BRIEF
Retype all of the entries word for word.

· · ·

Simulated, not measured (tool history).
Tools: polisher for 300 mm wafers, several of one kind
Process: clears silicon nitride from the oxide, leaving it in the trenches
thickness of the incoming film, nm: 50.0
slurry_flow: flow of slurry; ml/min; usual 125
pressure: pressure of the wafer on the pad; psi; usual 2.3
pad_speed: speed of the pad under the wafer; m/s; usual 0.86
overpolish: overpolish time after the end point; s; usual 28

· · ·

ANSWER SECTION
Simulated, not measured (tool history).
Tools: polisher for 300 mm wafers, several of one kind
Process: clears silicon nitride from the oxide, leaving it in the trenches
thickness of the incoming film, nm: 50.0
slurry_flow: flow of slurry; ml/min; usual 125
pressure: pressure of the wafer on the pad; psi; usual 2.3
pad_speed: speed of the pad under the wafer; m/s; usual 0.86
overpolish: overpolish time after the end point; s; usual 28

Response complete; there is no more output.